* _RECORDED INFORMATION_
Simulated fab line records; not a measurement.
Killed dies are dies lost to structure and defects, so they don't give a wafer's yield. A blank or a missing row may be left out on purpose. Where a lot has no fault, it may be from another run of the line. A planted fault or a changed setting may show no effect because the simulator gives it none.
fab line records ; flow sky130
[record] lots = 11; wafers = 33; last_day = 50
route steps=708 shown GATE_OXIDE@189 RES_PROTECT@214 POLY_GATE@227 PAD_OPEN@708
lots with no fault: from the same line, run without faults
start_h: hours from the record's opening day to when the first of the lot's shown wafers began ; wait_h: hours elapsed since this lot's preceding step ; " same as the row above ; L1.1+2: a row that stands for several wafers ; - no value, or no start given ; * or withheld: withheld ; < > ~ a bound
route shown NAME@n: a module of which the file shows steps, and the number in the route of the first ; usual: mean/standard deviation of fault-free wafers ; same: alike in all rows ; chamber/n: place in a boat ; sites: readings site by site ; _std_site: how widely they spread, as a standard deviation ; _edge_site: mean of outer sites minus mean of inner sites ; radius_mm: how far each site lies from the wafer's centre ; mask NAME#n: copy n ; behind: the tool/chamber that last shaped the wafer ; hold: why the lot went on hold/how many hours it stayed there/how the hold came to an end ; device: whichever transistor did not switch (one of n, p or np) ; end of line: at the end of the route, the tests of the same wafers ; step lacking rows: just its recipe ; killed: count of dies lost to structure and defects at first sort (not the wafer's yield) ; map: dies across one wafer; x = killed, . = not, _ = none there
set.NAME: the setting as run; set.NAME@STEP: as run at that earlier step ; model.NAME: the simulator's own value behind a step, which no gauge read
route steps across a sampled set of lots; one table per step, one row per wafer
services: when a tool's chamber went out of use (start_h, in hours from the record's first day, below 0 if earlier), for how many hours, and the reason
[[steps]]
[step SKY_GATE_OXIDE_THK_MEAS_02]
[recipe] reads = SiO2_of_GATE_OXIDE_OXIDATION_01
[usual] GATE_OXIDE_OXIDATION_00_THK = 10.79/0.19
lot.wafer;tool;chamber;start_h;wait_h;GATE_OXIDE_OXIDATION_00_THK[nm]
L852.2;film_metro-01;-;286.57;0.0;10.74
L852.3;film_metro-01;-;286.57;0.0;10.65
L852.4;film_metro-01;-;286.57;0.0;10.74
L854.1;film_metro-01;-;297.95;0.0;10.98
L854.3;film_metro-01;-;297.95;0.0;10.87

* _EXERCISE_
Among the records above, repeat exactly the line with "lots with no", the line with "start_h: hours from", and every line in between, and only those.

* _RESPONSE AREA_
lots with no fault: from the same line, run without faults
start_h: hours from the record's opening day to when the first of the lot's shown wafers began ; wait_h: hours elapsed since this lot's preceding step ; " same as the row above ; L1.1+2: a row that stands for several wafers ; - no value, or no start given ; * or withheld: withheld ; < > ~ a bound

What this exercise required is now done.